---- MATERIAL PROVIDED

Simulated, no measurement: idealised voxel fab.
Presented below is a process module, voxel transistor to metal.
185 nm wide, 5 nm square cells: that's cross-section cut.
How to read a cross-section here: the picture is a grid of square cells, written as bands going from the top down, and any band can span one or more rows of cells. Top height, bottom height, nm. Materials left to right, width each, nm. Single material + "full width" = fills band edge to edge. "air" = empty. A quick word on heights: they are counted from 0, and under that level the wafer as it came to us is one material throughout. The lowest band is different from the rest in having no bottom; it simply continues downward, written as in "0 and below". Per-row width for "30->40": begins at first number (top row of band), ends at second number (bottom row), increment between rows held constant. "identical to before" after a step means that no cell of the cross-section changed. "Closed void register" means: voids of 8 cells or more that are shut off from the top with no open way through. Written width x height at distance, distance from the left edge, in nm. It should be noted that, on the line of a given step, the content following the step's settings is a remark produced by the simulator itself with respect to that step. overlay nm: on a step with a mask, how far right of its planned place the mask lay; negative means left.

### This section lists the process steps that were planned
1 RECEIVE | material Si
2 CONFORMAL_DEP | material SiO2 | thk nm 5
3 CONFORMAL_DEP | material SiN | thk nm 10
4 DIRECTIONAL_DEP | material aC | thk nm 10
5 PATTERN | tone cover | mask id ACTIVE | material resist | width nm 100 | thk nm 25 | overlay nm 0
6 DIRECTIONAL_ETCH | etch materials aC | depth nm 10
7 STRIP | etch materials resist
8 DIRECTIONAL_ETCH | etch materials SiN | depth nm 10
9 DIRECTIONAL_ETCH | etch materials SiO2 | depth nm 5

--------

> [WORK REQUEST]:
Reproduce word for word only the first line of the listing above and each line after it through the line with "185 nm wide, 5".

> [REPLY]:
Simulated, no measurement: idealised voxel fab.
Presented below is a process module, voxel transistor to metal.
185 nm wide, 5 nm square cells: that's cross-section cut.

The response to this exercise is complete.